*INFORMATION PROVIDED*:
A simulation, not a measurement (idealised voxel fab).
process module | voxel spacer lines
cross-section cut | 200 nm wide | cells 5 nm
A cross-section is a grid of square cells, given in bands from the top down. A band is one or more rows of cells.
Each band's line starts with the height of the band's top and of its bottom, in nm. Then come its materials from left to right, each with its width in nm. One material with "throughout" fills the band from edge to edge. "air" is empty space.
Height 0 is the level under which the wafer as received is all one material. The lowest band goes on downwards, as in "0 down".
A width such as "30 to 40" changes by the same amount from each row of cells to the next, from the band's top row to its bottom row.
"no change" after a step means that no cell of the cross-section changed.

*WORK ORDER*:
Give back all the records above exactly as they were written.

*SOLUTION*:
A simulation, not a measurement (idealised voxel fab).
process module | voxel spacer lines
cross-section cut | 200 nm wide | cells 5 nm
A cross-section is a grid of square cells, given in bands from the top down. A band is one or more rows of cells.
Each band's line starts with the height of the band's top and of its bottom, in nm. Then come its materials from left to right, each with its width in nm. One material with "throughout" fills the band from edge to edge. "air" is empty space.
Height 0 is the level under which the wafer as received is all one material. The lowest band goes on downwards, as in "0 down".
A width such as "30 to 40" changes by the same amount from each row of cells to the next, from the band's top row to its bottom row.
"no change" after a step means that no cell of the cross-section changed.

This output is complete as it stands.